Dataset excerpts:
######

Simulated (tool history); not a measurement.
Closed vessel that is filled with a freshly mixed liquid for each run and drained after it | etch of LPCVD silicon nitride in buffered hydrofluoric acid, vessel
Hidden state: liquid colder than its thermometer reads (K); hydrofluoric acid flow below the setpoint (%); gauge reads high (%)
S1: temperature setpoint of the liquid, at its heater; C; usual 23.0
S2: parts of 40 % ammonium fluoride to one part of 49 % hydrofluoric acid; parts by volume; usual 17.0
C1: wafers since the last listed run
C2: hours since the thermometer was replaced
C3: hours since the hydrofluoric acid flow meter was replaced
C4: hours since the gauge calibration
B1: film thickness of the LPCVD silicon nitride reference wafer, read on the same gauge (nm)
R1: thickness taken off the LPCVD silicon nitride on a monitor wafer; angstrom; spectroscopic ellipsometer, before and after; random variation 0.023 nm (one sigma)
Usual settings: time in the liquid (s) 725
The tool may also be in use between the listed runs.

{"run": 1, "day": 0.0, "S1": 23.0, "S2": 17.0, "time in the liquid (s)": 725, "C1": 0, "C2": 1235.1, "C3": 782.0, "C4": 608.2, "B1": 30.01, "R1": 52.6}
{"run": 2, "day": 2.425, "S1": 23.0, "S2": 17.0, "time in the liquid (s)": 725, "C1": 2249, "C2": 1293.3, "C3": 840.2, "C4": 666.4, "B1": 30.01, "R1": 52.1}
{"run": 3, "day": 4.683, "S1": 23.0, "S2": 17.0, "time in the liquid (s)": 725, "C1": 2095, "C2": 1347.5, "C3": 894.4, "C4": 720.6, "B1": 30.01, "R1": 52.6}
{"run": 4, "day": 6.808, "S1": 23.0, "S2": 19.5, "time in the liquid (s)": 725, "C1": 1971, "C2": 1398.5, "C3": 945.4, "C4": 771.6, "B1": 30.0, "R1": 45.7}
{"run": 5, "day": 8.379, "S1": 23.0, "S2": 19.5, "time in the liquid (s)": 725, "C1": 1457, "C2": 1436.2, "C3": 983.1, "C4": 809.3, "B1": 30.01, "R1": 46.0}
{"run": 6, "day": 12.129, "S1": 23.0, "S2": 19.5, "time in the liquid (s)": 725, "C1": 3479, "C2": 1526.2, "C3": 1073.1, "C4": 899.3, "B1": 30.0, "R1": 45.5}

######

Work item: Word for word, quote the lines of the material from the first line through the line with "C1: wafers since the last listed run", both ends included.

Your solution:
Simulated (tool history); not a measurement.
Closed vessel that is filled with a freshly mixed liquid for each run and drained after it | etch of LPCVD silicon nitride in buffered hydrofluoric acid, vessel
Hidden state: liquid colder than its thermometer reads (K); hydrofluoric acid flow below the setpoint (%); gauge reads high (%)
S1: temperature setpoint of the liquid, at its heater; C; usual 23.0
S2: parts of 40 % ammonium fluoride to one part of 49 % hydrofluoric acid; parts by volume; usual 17.0
C1: wafers since the last listed run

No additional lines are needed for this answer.